First find the line with "Run 10C, day" in the entries below, then set down exactly every line through the line with "Run 13D, day", that line included.

▶ **DATA FOR ANALYSIS**
=== Section Start ===
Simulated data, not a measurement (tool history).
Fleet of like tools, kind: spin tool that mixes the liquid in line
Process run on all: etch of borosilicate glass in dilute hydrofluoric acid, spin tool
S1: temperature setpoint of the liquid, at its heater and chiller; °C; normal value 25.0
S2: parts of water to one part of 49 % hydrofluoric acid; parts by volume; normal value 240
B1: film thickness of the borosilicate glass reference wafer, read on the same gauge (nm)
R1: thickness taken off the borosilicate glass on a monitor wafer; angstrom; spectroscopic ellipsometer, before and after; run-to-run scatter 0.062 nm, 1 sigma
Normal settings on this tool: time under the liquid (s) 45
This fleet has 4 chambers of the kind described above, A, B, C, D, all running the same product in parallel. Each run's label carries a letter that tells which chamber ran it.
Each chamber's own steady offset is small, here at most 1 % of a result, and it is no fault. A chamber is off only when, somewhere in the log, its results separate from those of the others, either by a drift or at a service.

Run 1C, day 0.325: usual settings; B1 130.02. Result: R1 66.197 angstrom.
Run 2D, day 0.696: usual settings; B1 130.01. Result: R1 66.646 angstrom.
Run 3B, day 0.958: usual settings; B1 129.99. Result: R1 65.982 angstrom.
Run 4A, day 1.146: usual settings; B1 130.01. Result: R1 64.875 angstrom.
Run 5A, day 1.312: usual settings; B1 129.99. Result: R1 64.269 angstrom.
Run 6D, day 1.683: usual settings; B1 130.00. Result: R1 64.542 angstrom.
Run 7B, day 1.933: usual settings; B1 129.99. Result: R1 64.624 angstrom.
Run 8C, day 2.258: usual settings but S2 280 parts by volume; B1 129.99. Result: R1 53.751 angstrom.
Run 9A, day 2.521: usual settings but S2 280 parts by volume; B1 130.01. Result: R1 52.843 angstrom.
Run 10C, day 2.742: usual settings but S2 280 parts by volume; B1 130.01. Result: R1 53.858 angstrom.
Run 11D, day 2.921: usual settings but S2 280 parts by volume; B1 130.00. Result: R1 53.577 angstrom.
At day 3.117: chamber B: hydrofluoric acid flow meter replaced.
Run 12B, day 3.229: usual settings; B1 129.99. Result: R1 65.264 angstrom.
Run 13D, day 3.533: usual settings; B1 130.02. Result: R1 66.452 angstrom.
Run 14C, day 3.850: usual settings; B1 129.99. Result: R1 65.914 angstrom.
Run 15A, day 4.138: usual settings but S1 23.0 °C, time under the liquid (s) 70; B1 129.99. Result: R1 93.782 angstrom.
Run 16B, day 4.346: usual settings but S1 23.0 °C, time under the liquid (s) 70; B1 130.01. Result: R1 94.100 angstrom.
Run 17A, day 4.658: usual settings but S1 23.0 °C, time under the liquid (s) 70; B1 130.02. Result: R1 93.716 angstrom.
=== Section End ===

▶ **EXPECTED ANSWER**
Run 10C, day 2.742: usual settings but S2 280 parts by volume; B1 130.01. Result: R1 53.858 angstrom.
Run 11D, day 2.921: usual settings but S2 280 parts by volume; B1 130.00. Result: R1 53.577 angstrom.
At day 3.117: chamber B: hydrofluoric acid flow meter replaced.
Run 12B, day 3.229: usual settings; B1 129.99. Result: R1 65.264 angstrom.
Run 13D, day 3.533: usual settings; B1 130.02. Result: R1 66.452 angstrom.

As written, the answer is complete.